● **Task item**: Of all the entries below, retype only the lines from the one with "1. Find the" through the one with "4. For the last", exactly as they appear.

Provided records: Begin

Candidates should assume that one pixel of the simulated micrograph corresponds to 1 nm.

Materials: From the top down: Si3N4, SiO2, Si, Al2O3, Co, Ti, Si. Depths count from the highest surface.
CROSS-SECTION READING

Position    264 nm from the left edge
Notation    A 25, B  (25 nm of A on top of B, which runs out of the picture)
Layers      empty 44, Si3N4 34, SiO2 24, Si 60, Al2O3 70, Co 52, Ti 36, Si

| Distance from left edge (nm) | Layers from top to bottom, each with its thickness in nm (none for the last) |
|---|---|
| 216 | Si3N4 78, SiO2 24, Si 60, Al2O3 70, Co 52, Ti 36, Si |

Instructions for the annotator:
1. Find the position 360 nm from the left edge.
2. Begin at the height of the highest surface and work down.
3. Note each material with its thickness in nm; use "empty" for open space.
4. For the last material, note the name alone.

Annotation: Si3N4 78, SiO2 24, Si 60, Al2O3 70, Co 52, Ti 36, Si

Provided records: End

● **Task result**:
1. Find the position 360 nm from the left edge.
2. Begin at the height of the highest surface and work down.
3. Note each material with its thickness in nm; use "empty" for open space.
4. For the last material, note the name alone.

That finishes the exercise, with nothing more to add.